- Work request
Below are some records; output exactly the lines from the line with "wafer=L916.4; chamber=3; motorCurrentA" to the line with "wafer=L917.6; motorCurrentA (A)=10.3", both ends kept, and nothing more.

::::
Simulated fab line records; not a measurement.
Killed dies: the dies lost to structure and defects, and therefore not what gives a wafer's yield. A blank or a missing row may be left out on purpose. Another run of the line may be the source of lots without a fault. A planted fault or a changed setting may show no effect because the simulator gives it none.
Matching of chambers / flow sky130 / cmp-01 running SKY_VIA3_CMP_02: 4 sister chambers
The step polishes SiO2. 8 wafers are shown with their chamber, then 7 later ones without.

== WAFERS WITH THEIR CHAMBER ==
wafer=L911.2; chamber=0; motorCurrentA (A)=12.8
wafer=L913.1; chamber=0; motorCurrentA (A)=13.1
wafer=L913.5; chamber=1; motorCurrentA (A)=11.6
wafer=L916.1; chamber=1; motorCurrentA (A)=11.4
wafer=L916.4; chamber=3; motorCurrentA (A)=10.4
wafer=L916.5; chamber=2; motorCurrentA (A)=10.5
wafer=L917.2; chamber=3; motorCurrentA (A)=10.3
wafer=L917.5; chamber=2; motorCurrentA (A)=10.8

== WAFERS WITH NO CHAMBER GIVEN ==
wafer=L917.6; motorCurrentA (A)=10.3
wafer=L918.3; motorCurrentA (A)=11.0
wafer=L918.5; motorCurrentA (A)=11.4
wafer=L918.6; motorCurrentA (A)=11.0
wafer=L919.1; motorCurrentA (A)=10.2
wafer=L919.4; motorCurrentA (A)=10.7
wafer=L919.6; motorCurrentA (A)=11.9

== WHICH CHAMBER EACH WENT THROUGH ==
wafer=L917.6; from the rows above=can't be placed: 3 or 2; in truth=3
::::

- Reply
wafer=L916.4; chamber=3; motorCurrentA (A)=10.4
wafer=L916.5; chamber=2; motorCurrentA (A)=10.5
wafer=L917.2; chamber=3; motorCurrentA (A)=10.3
wafer=L917.5; chamber=2; motorCurrentA (A)=10.8

== WAFERS WITH NO CHAMBER GIVEN ==
wafer=L917.6; motorCurrentA (A)=10.3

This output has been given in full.